*** Record set ***

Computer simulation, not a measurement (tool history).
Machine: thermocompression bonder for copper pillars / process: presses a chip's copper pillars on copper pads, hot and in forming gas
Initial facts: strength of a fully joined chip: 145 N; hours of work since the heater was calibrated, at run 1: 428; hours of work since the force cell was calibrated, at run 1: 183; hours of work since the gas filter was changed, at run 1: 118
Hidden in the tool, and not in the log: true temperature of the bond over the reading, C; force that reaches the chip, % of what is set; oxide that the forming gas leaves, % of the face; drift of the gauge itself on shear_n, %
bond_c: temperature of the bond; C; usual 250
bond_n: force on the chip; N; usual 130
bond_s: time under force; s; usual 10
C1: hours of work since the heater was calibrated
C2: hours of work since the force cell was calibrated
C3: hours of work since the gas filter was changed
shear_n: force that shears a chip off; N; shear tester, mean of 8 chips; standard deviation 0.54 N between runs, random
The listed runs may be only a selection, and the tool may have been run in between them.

*** End of Record set ***

● Work instruction:
Only one stretch of the data above is needed. Restate it word for word, from the line containing "C3: hours of" through the line containing "shear_n: force that", both ends included.

● Written answer:
C3: hours of work since the gas filter was changed
shear_n: force that shears a chip off; N; shear tester, mean of 8 chips; standard deviation 0.54 N between runs, random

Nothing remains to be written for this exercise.